- **Data extracts**
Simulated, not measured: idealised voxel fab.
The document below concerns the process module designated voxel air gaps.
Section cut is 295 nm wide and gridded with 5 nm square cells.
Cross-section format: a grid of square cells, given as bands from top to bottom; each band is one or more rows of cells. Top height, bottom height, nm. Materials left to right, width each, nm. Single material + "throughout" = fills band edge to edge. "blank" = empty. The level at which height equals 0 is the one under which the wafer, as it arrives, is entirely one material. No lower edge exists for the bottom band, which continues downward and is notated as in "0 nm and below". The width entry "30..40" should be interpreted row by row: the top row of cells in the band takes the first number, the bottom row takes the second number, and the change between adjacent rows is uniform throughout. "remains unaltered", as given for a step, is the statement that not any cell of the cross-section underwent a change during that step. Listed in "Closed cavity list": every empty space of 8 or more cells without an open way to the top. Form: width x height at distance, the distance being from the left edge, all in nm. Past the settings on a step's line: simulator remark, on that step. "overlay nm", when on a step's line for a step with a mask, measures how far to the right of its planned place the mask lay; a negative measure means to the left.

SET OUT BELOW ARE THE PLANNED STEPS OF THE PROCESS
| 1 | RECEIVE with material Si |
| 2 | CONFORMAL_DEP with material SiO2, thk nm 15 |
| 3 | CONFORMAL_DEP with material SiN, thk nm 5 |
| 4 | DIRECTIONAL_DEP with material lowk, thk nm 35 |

- **Task item**
The whole of the data is to be copied out word for word.

- **Response box**
Simulated, not measured: idealised voxel fab.
The document below concerns the process module designated voxel air gaps.
Section cut is 295 nm wide and gridded with 5 nm square cells.
Cross-section format: a grid of square cells, given as bands from top to bottom; each band is one or more rows of cells. Top height, bottom height, nm. Materials left to right, width each, nm. Single material + "throughout" = fills band edge to edge. "blank" = empty. The level at which height equals 0 is the one under which the wafer, as it arrives, is entirely one material. No lower edge exists for the bottom band, which continues downward and is notated as in "0 nm and below". The width entry "30..40" should be interpreted row by row: the top row of cells in the band takes the first number, the bottom row takes the second number, and the change between adjacent rows is uniform throughout. "remains unaltered", as given for a step, is the statement that not any cell of the cross-section underwent a change during that step. Listed in "Closed cavity list": every empty space of 8 or more cells without an open way to the top. Form: width x height at distance, the distance being from the left edge, all in nm. Past the settings on a step's line: simulator remark, on that step. "overlay nm", when on a step's line for a step with a mask, measures how far to the right of its planned place the mask lay; a negative measure means to the left.

SET OUT BELOW ARE THE PLANNED STEPS OF THE PROCESS
| 1 | RECEIVE with material Si |
| 2 | CONFORMAL_DEP with material SiO2, thk nm 15 |
| 3 | CONFORMAL_DEP with material SiN, thk nm 5 |
| 4 | DIRECTIONAL_DEP with material lowk, thk nm 35 |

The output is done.